§ Requirement: The data below must be copied in full and without any change.

§ Dataset records:
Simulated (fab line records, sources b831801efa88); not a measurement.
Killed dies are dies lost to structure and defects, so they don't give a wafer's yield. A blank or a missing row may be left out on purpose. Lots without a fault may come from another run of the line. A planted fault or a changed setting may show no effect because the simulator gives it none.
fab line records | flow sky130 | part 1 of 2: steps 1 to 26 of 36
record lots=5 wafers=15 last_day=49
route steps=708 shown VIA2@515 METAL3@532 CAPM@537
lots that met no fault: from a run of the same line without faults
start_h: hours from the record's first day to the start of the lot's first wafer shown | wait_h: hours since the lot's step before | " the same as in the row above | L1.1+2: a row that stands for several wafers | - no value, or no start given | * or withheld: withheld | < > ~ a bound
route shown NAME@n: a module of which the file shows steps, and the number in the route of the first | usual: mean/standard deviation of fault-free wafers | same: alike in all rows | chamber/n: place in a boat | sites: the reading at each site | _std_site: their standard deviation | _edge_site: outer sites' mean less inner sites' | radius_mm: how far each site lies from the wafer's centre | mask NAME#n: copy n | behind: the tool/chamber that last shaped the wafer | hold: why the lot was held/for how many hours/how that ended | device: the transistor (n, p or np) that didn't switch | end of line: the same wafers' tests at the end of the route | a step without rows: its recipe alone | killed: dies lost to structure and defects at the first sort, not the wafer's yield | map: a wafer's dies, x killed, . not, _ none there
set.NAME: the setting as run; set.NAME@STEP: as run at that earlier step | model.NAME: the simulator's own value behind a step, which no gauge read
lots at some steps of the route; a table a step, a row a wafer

§ Answer box:
Simulated (fab line records, sources b831801efa88); not a measurement.
Killed dies are dies lost to structure and defects, so they don't give a wafer's yield. A blank or a missing row may be left out on purpose. Lots without a fault may come from another run of the line. A planted fault or a changed setting may show no effect because the simulator gives it none.
fab line records | flow sky130 | part 1 of 2: steps 1 to 26 of 36
record lots=5 wafers=15 last_day=49
route steps=708 shown VIA2@515 METAL3@532 CAPM@537
lots that met no fault: from a run of the same line without faults
start_h: hours from the record's first day to the start of the lot's first wafer shown | wait_h: hours since the lot's step before | " the same as in the row above | L1.1+2: a row that stands for several wafers | - no value, or no start given | * or withheld: withheld | < > ~ a bound
route shown NAME@n: a module of which the file shows steps, and the number in the route of the first | usual: mean/standard deviation of fault-free wafers | same: alike in all rows | chamber/n: place in a boat | sites: the reading at each site | _std_site: their standard deviation | _edge_site: outer sites' mean less inner sites' | radius_mm: how far each site lies from the wafer's centre | mask NAME#n: copy n | behind: the tool/chamber that last shaped the wafer | hold: why the lot was held/for how many hours/how that ended | device: the transistor (n, p or np) that didn't switch | end of line: the same wafers' tests at the end of the route | a step without rows: its recipe alone | killed: dies lost to structure and defects at the first sort, not the wafer's yield | map: a wafer's dies, x killed, . not, _ none there
set.NAME: the setting as run; set.NAME@STEP: as run at that earlier step | model.NAME: the simulator's own value behind a step, which no gauge read
lots at some steps of the route; a table a step, a row a wafer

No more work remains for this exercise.